━━━ Material supplied ━━━

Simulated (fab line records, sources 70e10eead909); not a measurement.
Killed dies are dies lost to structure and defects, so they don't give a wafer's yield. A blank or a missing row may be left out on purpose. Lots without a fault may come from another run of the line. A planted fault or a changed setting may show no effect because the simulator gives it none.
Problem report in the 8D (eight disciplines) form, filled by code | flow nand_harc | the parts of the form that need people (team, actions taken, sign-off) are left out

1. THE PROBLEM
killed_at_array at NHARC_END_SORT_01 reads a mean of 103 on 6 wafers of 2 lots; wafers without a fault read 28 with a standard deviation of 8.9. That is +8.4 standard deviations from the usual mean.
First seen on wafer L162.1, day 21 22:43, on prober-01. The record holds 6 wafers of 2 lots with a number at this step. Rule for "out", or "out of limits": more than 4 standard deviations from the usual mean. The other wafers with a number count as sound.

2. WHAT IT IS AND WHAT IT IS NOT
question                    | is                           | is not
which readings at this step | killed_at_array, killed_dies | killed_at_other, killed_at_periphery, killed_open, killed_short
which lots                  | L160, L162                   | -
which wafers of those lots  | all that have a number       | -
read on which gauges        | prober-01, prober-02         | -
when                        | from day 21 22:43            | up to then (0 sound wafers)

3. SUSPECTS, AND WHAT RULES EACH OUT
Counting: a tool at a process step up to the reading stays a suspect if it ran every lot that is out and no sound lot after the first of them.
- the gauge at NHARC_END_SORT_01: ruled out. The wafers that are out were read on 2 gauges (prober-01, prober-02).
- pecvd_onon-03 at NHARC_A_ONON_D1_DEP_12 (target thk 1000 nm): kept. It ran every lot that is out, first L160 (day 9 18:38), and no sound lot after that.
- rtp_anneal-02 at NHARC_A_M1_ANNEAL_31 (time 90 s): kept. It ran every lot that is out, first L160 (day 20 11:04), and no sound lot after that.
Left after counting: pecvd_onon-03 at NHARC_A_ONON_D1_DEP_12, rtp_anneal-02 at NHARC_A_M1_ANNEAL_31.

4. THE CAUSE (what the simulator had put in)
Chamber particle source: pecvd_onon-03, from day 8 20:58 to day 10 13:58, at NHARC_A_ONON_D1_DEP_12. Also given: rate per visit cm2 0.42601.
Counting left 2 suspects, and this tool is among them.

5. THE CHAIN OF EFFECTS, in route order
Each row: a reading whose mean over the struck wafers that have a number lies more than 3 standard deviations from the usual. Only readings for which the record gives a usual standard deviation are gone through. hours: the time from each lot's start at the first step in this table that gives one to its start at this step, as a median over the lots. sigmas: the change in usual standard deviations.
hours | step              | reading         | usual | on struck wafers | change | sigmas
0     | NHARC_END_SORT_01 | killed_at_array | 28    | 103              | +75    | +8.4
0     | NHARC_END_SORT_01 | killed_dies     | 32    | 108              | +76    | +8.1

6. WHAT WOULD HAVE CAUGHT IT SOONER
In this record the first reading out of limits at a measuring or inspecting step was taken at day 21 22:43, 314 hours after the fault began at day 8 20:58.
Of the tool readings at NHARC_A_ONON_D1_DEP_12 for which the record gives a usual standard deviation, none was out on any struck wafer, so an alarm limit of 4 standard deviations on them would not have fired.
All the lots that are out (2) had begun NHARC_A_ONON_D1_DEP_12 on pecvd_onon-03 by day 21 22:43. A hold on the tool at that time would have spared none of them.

━━━

### [Work instruction]
In the entries above, the lines between the one holding "4. THE CAUSE (what the simulator had put in)" and the one holding "5. THE CHAIN OF EFFECTS, in route order", inclusive, are to be printed exactly as written, and those alone.

### [Written answer]
4. THE CAUSE (what the simulator had put in)
Chamber particle source: pecvd_onon-03, from day 8 20:58 to day 10 13:58, at NHARC_A_ONON_D1_DEP_12. Also given: rate per visit cm2 0.42601.
Counting left 2 suspects, and this tool is among them.

5. THE CHAIN OF EFFECTS, in route order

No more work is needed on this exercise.